__Assigned task__
Each line from the opening of the listing below through the line that contains "Killed dies: the" is to be output exactly as written.

__Data under study__
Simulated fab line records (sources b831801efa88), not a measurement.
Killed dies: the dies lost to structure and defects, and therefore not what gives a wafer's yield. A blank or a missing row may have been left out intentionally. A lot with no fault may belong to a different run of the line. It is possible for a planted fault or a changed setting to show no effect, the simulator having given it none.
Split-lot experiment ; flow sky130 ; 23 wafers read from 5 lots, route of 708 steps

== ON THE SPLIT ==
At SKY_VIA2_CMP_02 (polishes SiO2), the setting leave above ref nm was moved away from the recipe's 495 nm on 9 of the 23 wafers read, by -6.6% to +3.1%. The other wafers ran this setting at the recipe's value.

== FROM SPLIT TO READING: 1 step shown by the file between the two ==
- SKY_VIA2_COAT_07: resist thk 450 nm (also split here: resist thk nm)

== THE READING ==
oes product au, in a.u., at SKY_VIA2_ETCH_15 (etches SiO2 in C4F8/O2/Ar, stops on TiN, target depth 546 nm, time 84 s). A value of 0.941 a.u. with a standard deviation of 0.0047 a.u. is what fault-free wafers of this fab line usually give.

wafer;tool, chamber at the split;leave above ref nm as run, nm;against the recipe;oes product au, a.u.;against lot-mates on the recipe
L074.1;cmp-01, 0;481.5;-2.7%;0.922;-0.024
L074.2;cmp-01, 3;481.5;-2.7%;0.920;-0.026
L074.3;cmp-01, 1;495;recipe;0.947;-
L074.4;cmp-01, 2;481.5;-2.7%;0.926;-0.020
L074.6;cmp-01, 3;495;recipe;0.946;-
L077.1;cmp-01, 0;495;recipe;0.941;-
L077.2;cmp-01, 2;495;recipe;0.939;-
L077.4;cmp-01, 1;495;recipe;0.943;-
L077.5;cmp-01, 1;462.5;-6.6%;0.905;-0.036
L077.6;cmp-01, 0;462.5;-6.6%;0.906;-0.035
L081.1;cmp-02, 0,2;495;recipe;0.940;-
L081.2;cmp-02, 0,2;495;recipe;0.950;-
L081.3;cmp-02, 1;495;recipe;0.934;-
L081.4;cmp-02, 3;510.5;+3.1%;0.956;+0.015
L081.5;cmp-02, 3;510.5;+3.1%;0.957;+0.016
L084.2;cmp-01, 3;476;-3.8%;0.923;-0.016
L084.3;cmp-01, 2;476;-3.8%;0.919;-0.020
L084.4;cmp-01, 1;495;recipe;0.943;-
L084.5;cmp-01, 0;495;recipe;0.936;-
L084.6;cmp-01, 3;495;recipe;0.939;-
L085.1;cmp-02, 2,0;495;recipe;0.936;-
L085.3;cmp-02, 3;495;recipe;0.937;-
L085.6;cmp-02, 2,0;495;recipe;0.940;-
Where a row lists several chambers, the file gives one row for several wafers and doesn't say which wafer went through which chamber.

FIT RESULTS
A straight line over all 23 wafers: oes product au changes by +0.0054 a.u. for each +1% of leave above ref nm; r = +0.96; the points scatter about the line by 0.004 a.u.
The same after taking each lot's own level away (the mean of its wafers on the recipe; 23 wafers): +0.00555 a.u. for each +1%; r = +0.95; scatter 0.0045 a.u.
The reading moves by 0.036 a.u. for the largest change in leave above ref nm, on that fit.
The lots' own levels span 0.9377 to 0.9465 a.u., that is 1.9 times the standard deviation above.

__Your response__
Simulated fab line records (sources b831801efa88), not a measurement.
Killed dies: the dies lost to structure and defects, and therefore not what gives a wafer's yield. A blank or a missing row may have been left out intentionally. A lot with no fault may belong to a different run of the line. It is possible for a planted fault or a changed setting to show no effect, the simulator having given it none.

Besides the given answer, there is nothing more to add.